(Assignment): Transcribe the listing below in its entirety, exactly.

(Input data):
━━━━━━━━
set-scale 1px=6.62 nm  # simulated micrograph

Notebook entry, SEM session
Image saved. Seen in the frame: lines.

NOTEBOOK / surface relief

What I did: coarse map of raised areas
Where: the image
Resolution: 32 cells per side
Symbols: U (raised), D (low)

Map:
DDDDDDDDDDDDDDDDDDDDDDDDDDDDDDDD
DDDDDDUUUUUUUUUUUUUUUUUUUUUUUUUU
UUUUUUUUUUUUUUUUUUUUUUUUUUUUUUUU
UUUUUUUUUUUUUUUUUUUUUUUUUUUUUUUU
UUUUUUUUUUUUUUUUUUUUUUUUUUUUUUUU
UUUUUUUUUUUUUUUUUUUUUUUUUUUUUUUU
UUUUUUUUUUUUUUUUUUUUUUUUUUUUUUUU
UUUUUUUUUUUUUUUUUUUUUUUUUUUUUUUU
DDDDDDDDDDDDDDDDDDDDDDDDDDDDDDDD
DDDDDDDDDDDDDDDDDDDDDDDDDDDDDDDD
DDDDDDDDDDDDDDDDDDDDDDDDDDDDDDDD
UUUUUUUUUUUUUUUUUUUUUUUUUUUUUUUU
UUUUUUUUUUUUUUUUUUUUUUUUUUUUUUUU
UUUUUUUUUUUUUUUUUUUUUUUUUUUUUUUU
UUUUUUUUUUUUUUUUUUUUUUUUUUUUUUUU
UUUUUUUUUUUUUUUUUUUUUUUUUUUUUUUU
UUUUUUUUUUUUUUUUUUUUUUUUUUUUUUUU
━━━━━━━━

(Solution):
set-scale 1px=6.62 nm  # simulated micrograph

Notebook entry, SEM session
Image saved. Seen in the frame: lines.

NOTEBOOK / surface relief

What I did: coarse map of raised areas
Where: the image
Resolution: 32 cells per side
Symbols: U (raised), D (low)

Map:
DDDDDDDDDDDDDDDDDDDDDDDDDDDDDDDD
DDDDDDUUUUUUUUUUUUUUUUUUUUUUUUUU
UUUUUUUUUUUUUUUUUUUUUUUUUUUUUUUU
UUUUUUUUUUUUUUUUUUUUUUUUUUUUUUUU
UUUUUUUUUUUUUUUUUUUUUUUUUUUUUUUU
UUUUUUUUUUUUUUUUUUUUUUUUUUUUUUUU
UUUUUUUUUUUUUUUUUUUUUUUUUUUUUUUU
UUUUUUUUUUUUUUUUUUUUUUUUUUUUUUUU
DDDDDDDDDDDDDDDDDDDDDDDDDDDDDDDD
DDDDDDDDDDDDDDDDDDDDDDDDDDDDDDDD
DDDDDDDDDDDDDDDDDDDDDDDDDDDDDDDD
UUUUUUUUUUUUUUUUUUUUUUUUUUUUUUUU
UUUUUUUUUUUUUUUUUUUUUUUUUUUUUUUU
UUUUUUUUUUUUUUUUUUUUUUUUUUUUUUUU
UUUUUUUUUUUUUUUUUUUUUUUUUUUUUUUU
UUUUUUUUUUUUUUUUUUUUUUUUUUUUUUUU
UUUUUUUUUUUUUUUUUUUUUUUUUUUUUUUU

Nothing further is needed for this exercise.